Please print all of the records shown below, exactly as given.

[Extracted material]
|---|

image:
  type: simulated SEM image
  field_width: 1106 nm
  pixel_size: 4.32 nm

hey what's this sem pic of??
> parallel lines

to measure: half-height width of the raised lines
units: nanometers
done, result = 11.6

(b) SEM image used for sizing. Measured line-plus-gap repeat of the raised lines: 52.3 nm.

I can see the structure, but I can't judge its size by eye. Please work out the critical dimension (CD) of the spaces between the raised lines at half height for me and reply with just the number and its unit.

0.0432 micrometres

|---|

[Written solution]
image:
  type: simulated SEM image
  field_width: 1106 nm
  pixel_size: 4.32 nm

hey what's this sem pic of??
> parallel lines

to measure: half-height width of the raised lines
units: nanometers
done, result = 11.6

(b) SEM image used for sizing. Measured line-plus-gap repeat of the raised lines: 52.3 nm.

I can see the structure, but I can't judge its size by eye. Please work out the critical dimension (CD) of the spaces between the raised lines at half height for me and reply with just the number and its unit.

0.0432 micrometres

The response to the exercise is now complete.